→ REQUIRED ACTION
Up to and including the line containing "route shown NAME@n: names", set down each line of the entries below exactly, starting from the first, and leave out the rest.

DATA FOR REVIEW Block Start

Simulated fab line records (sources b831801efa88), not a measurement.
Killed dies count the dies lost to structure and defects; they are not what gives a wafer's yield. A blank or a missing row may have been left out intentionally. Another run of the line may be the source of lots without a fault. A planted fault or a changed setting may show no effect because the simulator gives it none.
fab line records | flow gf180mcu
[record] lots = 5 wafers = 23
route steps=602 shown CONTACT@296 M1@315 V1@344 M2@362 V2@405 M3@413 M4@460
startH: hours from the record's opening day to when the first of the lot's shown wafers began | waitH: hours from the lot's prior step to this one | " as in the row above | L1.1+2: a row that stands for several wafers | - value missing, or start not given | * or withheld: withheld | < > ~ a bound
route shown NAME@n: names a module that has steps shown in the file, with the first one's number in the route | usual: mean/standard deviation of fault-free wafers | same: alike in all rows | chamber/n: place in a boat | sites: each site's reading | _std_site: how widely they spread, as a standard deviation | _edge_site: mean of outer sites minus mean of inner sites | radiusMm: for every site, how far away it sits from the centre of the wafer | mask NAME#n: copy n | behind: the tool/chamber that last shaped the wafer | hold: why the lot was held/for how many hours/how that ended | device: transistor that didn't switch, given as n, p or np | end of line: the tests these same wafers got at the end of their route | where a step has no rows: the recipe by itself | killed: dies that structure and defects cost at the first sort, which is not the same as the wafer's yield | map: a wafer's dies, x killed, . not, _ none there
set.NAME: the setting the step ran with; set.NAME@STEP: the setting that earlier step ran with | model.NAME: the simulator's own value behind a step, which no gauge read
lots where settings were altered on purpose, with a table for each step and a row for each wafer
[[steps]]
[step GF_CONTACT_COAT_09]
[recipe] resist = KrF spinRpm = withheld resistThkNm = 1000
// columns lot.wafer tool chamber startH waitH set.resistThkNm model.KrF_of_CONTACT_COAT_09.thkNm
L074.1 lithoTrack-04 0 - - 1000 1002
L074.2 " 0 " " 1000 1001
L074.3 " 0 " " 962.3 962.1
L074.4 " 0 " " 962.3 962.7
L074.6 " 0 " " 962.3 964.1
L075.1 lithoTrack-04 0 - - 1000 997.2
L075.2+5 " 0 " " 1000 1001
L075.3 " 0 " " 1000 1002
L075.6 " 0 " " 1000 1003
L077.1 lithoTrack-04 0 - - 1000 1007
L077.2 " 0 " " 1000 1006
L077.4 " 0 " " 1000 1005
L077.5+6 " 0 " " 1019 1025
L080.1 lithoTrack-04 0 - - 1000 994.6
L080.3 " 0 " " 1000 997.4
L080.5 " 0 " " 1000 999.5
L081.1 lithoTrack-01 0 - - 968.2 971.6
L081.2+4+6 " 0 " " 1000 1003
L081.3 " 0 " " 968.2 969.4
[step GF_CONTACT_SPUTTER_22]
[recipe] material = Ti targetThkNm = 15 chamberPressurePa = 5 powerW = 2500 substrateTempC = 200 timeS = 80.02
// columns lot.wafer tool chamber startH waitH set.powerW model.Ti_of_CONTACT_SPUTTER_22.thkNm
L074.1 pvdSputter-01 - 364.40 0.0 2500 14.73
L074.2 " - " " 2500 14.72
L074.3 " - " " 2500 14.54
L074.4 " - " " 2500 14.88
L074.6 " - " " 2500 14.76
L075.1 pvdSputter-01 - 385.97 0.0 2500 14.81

DATA FOR REVIEW Block End

→ EXPECTED ANSWER
Simulated fab line records (sources b831801efa88), not a measurement.
Killed dies count the dies lost to structure and defects; they are not what gives a wafer's yield. A blank or a missing row may have been left out intentionally. Another run of the line may be the source of lots without a fault. A planted fault or a changed setting may show no effect because the simulator gives it none.
fab line records | flow gf180mcu
[record] lots = 5 wafers = 23
route steps=602 shown CONTACT@296 M1@315 V1@344 M2@362 V2@405 M3@413 M4@460
startH: hours from the record's opening day to when the first of the lot's shown wafers began | waitH: hours from the lot's prior step to this one | " as in the row above | L1.1+2: a row that stands for several wafers | - value missing, or start not given | * or withheld: withheld | < > ~ a bound
route shown NAME@n: names a module that has steps shown in the file, with the first one's number in the route | usual: mean/standard deviation of fault-free wafers | same: alike in all rows | chamber/n: place in a boat | sites: each site's reading | _std_site: how widely they spread, as a standard deviation | _edge_site: mean of outer sites minus mean of inner sites | radiusMm: for every site, how far away it sits from the centre of the wafer | mask NAME#n: copy n | behind: the tool/chamber that last shaped the wafer | hold: why the lot was held/for how many hours/how that ended | device: transistor that didn't switch, given as n, p or np | end of line: the tests these same wafers got at the end of their route | where a step has no rows: the recipe by itself | killed: dies that structure and defects cost at the first sort, which is not the same as the wafer's yield | map: a wafer's dies, x killed, . not, _ none there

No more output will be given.